_Activity_.
Transcribe the lines from the start of the data below through the line with "Each cross-section below", word for word and nothing more.

<<<<
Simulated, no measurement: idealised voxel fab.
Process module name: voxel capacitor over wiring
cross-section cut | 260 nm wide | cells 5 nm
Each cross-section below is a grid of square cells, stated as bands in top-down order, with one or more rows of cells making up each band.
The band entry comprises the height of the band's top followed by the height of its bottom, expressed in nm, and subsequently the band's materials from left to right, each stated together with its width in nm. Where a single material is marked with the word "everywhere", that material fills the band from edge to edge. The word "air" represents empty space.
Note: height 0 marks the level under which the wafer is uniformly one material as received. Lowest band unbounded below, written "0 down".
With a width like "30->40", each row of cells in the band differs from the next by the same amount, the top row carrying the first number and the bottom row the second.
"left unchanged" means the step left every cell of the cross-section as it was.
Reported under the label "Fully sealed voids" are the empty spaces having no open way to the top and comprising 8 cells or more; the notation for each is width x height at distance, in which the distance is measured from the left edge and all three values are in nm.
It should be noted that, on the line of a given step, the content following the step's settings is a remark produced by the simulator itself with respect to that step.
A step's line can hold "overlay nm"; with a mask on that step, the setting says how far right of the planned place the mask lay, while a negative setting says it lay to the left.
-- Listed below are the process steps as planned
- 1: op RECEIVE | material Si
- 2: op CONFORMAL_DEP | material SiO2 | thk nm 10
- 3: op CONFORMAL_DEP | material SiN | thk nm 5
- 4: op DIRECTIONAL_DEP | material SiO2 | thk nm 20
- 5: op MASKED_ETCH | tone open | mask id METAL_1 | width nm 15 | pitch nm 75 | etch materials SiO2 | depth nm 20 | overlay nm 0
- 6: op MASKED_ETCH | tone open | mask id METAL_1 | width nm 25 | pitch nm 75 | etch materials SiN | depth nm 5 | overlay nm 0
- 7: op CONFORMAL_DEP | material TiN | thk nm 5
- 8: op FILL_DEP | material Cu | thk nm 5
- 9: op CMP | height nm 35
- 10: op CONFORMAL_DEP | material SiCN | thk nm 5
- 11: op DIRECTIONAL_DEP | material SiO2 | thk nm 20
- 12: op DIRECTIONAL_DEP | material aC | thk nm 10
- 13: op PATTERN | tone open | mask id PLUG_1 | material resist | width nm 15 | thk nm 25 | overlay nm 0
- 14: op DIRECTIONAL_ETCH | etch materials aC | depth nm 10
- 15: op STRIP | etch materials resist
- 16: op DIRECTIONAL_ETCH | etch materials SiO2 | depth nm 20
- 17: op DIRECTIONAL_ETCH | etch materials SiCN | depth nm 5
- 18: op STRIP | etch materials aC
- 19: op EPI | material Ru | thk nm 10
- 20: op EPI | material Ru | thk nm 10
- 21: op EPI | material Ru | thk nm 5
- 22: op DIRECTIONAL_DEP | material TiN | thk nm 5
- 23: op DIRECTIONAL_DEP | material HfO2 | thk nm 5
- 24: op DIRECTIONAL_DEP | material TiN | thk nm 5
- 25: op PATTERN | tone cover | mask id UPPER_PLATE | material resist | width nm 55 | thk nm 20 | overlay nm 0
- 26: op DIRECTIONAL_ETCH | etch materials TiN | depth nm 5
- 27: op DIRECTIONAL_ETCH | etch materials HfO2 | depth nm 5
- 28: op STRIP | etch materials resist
>>>>

_Response area_.
Simulated, no measurement: idealised voxel fab.
Process module name: voxel capacitor over wiring
cross-section cut | 260 nm wide | cells 5 nm
Each cross-section below is a grid of square cells, stated as bands in top-down order, with one or more rows of cells making up each band.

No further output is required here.